> _SUPPLIED RECORDS_:
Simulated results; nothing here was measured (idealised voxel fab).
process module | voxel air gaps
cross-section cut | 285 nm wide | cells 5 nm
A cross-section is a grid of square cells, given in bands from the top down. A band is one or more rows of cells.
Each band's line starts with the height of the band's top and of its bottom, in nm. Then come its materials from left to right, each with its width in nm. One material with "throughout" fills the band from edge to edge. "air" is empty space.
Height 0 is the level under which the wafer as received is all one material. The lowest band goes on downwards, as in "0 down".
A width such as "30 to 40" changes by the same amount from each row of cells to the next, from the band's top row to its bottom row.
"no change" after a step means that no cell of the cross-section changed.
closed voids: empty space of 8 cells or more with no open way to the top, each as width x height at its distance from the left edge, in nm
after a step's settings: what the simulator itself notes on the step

> _ACTIVITY_: The answer must reproduce every record exactly.

> _ANSWER SPACE_:
Simulated results; nothing here was measured (idealised voxel fab).
process module | voxel air gaps
cross-section cut | 285 nm wide | cells 5 nm
A cross-section is a grid of square cells, given in bands from the top down. A band is one or more rows of cells.
Each band's line starts with the height of the band's top and of its bottom, in nm. Then come its materials from left to right, each with its width in nm. One material with "throughout" fills the band from edge to edge. "air" is empty space.
Height 0 is the level under which the wafer as received is all one material. The lowest band goes on downwards, as in "0 down".
A width such as "30 to 40" changes by the same amount from each row of cells to the next, from the band's top row to its bottom row.
"no change" after a step means that no cell of the cross-section changed.
closed voids: empty space of 8 cells or more with no open way to the top, each as width x height at its distance from the left edge, in nm
after a step's settings: what the simulator itself notes on the step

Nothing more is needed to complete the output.